● **Data under study**
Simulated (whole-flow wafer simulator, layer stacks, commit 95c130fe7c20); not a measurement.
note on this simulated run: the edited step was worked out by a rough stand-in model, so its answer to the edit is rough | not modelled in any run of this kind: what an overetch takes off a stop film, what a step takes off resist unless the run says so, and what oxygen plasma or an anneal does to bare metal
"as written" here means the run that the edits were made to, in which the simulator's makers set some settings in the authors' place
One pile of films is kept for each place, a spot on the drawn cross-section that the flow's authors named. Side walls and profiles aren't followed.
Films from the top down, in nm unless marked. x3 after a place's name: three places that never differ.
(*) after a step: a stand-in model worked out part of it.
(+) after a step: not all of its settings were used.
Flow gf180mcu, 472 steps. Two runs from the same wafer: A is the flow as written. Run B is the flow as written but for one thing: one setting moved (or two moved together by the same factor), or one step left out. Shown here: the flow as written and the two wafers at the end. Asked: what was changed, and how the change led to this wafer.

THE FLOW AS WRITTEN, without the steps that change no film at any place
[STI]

● **Work order**
Print all records shown above, word for word.

● **Task result**
Simulated (whole-flow wafer simulator, layer stacks, commit 95c130fe7c20); not a measurement.
note on this simulated run: the edited step was worked out by a rough stand-in model, so its answer to the edit is rough | not modelled in any run of this kind: what an overetch takes off a stop film, what a step takes off resist unless the run says so, and what oxygen plasma or an anneal does to bare metal
"as written" here means the run that the edits were made to, in which the simulator's makers set some settings in the authors' place
One pile of films is kept for each place, a spot on the drawn cross-section that the flow's authors named. Side walls and profiles aren't followed.
Films from the top down, in nm unless marked. x3 after a place's name: three places that never differ.
(*) after a step: a stand-in model worked out part of it.
(+) after a step: not all of its settings were used.
Flow gf180mcu, 472 steps. Two runs from the same wafer: A is the flow as written. Run B is the flow as written but for one thing: one setting moved (or two moved together by the same factor), or one step left out. Shown here: the flow as written and the two wafers at the end. Asked: what was changed, and how the change led to this wafer.

THE FLOW AS WRITTEN, without the steps that change no film at any place
[STI]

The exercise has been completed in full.